## Action item
Nothing should be output except the lines from the top of the material below through the line that contains "SiN, thk nm 5 |", each exactly as written.

+++

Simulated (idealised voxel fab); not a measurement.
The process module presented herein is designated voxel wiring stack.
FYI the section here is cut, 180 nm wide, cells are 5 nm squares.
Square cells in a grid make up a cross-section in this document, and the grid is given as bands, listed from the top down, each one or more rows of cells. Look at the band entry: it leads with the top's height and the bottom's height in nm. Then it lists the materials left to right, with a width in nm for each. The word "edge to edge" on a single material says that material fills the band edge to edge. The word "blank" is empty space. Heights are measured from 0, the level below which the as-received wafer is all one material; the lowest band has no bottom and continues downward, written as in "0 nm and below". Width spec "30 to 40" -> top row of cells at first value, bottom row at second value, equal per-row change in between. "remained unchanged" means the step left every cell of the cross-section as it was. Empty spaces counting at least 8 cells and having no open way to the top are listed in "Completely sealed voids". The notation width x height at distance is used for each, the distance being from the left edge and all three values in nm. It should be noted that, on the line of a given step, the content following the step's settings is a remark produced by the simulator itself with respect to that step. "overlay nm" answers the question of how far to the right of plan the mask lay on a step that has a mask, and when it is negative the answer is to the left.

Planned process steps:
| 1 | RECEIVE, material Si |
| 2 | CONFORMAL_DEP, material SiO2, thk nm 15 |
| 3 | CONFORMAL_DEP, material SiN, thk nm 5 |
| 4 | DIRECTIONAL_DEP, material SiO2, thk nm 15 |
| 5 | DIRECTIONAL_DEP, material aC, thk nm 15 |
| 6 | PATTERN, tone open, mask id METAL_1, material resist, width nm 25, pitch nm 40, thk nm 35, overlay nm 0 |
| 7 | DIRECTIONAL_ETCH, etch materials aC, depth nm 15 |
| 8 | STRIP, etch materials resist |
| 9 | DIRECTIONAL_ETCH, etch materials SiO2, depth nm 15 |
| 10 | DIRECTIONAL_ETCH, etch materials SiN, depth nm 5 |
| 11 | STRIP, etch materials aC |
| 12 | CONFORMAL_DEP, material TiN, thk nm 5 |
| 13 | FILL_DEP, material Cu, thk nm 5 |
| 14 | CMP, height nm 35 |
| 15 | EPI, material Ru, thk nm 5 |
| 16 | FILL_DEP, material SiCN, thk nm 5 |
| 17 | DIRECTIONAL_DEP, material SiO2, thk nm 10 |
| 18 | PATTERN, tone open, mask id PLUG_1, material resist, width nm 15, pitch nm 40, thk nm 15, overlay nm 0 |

+++

## Task response
Simulated (idealised voxel fab); not a measurement.
The process module presented herein is designated voxel wiring stack.
FYI the section here is cut, 180 nm wide, cells are 5 nm squares.
Square cells in a grid make up a cross-section in this document, and the grid is given as bands, listed from the top down, each one or more rows of cells. Look at the band entry: it leads with the top's height and the bottom's height in nm. Then it lists the materials left to right, with a width in nm for each. The word "edge to edge" on a single material says that material fills the band edge to edge. The word "blank" is empty space. Heights are measured from 0, the level below which the as-received wafer is all one material; the lowest band has no bottom and continues downward, written as in "0 nm and below". Width spec "30 to 40" -> top row of cells at first value, bottom row at second value, equal per-row change in between. "remained unchanged" means the step left every cell of the cross-section as it was. Empty spaces counting at least 8 cells and having no open way to the top are listed in "Completely sealed voids". The notation width x height at distance is used for each, the distance being from the left edge and all three values in nm. It should be noted that, on the line of a given step, the content following the step's settings is a remark produced by the simulator itself with respect to that step. "overlay nm" answers the question of how far to the right of plan the mask lay on a step that has a mask, and when it is negative the answer is to the left.

Planned process steps:
| 1 | RECEIVE, material Si |
| 2 | CONFORMAL_DEP, material SiO2, thk nm 15 |
| 3 | CONFORMAL_DEP, material SiN, thk nm 5 |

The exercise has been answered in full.